**ACTION ITEM:**
Once the line containing "value: 56.2" has been printed, stop; print every line before it exactly, starting at the top of the material below.

···

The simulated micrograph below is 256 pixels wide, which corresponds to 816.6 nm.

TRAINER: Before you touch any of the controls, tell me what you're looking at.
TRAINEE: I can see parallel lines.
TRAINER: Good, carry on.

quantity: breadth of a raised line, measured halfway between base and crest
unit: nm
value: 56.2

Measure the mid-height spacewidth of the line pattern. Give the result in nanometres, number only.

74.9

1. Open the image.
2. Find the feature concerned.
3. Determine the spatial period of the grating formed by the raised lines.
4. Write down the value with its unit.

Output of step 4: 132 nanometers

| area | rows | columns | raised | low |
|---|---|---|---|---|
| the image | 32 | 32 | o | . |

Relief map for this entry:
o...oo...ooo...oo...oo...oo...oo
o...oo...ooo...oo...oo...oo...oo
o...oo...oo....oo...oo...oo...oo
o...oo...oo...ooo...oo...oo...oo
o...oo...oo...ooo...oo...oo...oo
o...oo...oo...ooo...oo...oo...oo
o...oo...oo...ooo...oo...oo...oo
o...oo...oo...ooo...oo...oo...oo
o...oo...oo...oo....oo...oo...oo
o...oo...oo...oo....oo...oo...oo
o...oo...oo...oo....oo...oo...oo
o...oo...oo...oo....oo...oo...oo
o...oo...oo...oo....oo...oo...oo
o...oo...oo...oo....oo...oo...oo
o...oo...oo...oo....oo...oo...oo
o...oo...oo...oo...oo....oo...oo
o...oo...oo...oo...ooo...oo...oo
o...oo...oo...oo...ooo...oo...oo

···

**PROBLEM SOLUTION:**
The simulated micrograph below is 256 pixels wide, which corresponds to 816.6 nm.

TRAINER: Before you touch any of the controls, tell me what you're looking at.
TRAINEE: I can see parallel lines.
TRAINER: Good, carry on.

quantity: breadth of a raised line, measured halfway between base and crest
unit: nm
value: 56.2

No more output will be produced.